REQUIREMENT:
Once the line containing "This log may" is found in the entries below, reproduce it and every line after it, stopping at and including the line containing "Not modelled: etching"; reproduce nothing else, and keep each line exact.

DATA SHOWN:
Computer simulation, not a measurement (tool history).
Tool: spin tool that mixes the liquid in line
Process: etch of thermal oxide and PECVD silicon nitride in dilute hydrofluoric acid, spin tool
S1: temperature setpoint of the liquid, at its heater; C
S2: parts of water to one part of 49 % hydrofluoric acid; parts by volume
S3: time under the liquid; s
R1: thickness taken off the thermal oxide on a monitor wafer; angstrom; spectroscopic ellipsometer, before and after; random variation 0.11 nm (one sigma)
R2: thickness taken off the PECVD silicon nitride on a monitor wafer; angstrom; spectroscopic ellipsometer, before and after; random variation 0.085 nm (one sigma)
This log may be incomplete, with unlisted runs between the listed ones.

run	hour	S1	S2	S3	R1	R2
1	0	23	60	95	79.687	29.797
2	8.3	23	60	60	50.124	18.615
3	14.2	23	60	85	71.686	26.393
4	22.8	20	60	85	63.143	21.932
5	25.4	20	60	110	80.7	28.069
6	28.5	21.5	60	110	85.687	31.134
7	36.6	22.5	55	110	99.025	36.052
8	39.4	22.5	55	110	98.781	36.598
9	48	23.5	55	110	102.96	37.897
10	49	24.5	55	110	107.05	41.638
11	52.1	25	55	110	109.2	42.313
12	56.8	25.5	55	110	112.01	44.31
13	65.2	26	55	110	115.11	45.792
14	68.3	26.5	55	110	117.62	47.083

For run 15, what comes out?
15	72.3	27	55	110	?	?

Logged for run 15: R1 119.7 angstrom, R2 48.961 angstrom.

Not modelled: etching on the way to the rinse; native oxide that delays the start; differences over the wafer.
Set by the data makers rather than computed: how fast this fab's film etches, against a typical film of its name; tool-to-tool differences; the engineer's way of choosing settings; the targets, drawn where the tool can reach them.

TASK SOLUTION:
This log may be incomplete, with unlisted runs between the listed ones.

run	hour	S1	S2	S3	R1	R2
1	0	23	60	95	79.687	29.797
2	8.3	23	60	60	50.124	18.615
3	14.2	23	60	85	71.686	26.393
4	22.8	20	60	85	63.143	21.932
5	25.4	20	60	110	80.7	28.069
6	28.5	21.5	60	110	85.687	31.134
7	36.6	22.5	55	110	99.025	36.052
8	39.4	22.5	55	110	98.781	36.598
9	48	23.5	55	110	102.96	37.897
10	49	24.5	55	110	107.05	41.638
11	52.1	25	55	110	109.2	42.313
12	56.8	25.5	55	110	112.01	44.31
13	65.2	26	55	110	115.11	45.792
14	68.3	26.5	55	110	117.62	47.083

For run 15, what comes out?
15	72.3	27	55	110	?	?

Logged for run 15: R1 119.7 angstrom, R2 48.961 angstrom.

Not modelled: etching on the way to the rinse; native oxide that delays the start; differences over the wafer.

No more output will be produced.